Copy, word for word, the lines of the entries below between the one with "Comparing a struck" and the one with "Sound: wafers L307.2, L307.3, L307.6.", inclusive, and leave out everything else.

__Dataset records__.
————

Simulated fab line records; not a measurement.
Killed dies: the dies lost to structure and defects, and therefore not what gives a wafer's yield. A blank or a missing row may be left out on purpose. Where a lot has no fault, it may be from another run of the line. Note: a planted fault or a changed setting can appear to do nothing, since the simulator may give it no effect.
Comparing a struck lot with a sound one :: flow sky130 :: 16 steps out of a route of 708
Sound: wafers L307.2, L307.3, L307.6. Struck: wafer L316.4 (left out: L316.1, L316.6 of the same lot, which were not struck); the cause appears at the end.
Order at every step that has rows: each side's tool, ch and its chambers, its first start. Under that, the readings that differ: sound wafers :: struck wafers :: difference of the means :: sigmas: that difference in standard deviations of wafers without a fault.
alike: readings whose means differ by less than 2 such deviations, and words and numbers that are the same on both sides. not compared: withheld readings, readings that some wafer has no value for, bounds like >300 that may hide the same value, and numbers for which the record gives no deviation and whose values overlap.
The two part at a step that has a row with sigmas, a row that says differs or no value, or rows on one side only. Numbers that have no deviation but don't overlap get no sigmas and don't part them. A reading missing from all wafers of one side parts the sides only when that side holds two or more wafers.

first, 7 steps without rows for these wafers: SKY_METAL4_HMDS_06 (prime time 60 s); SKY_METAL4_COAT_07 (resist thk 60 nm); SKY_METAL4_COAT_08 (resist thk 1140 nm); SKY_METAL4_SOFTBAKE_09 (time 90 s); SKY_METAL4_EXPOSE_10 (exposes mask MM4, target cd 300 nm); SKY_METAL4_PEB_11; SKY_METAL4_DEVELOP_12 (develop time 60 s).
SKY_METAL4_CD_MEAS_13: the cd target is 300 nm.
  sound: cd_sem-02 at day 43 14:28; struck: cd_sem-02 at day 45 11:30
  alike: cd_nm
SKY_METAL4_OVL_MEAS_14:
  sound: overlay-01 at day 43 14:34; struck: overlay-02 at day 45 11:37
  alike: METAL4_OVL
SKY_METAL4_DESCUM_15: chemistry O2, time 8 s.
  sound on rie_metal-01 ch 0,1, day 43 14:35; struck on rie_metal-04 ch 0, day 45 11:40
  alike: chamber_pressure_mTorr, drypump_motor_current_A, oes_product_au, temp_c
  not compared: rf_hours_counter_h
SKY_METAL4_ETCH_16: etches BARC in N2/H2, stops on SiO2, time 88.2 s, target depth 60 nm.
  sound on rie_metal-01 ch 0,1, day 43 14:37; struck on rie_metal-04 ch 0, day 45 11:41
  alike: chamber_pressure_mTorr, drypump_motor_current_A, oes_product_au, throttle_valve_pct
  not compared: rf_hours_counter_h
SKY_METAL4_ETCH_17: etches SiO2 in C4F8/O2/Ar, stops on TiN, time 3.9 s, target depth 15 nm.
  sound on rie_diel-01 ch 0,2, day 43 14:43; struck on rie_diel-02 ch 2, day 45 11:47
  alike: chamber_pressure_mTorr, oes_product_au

————

__Answer area__.
Comparing a struck lot with a sound one :: flow sky130 :: 16 steps out of a route of 708
Sound: wafers L307.2, L307.3, L307.6. Struck: wafer L316.4 (left out: L316.1, L316.6 of the same lot, which were not struck); the cause appears at the end.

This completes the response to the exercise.